▶ **Work task**
Word for word, restate the lines of the data from the first through the one containing "2. Object or pattern shown: raised bodies", and nothing else.

▶ **Supplied records**
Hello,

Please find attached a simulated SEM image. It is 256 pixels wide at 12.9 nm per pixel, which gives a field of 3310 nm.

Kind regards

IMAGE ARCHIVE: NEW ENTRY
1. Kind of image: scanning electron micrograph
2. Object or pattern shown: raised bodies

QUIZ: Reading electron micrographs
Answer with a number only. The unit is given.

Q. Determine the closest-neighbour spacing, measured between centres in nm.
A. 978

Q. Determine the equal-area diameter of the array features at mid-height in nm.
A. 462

▶ **Result**
Hello,

Please find attached a simulated SEM image. It is 256 pixels wide at 12.9 nm per pixel, which gives a field of 3310 nm.

Kind regards

IMAGE ARCHIVE: NEW ENTRY
1. Kind of image: scanning electron micrograph
2. Object or pattern shown: raised bodies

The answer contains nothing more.